The full set of records needs to be retyped exactly.

---------- DATA PROVIDED ----------

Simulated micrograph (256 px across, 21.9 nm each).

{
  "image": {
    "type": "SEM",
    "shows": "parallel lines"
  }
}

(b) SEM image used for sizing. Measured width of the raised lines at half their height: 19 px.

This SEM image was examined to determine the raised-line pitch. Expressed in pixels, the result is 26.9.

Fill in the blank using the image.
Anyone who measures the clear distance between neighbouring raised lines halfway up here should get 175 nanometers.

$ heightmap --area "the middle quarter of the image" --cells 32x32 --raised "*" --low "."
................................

----------

__TASK OUTPUT__:
Simulated micrograph (256 px across, 21.9 nm each).

{
  "image": {
    "type": "SEM",
    "shows": "parallel lines"
  }
}

(b) SEM image used for sizing. Measured width of the raised lines at half their height: 19 px.

This SEM image was examined to determine the raised-line pitch. Expressed in pixels, the result is 26.9.

Fill in the blank using the image.
Anyone who measures the clear distance between neighbouring raised lines halfway up here should get 175 nanometers.

$ heightmap --area "the middle quarter of the image" --cells 32x32 --raised "*" --low "."
................................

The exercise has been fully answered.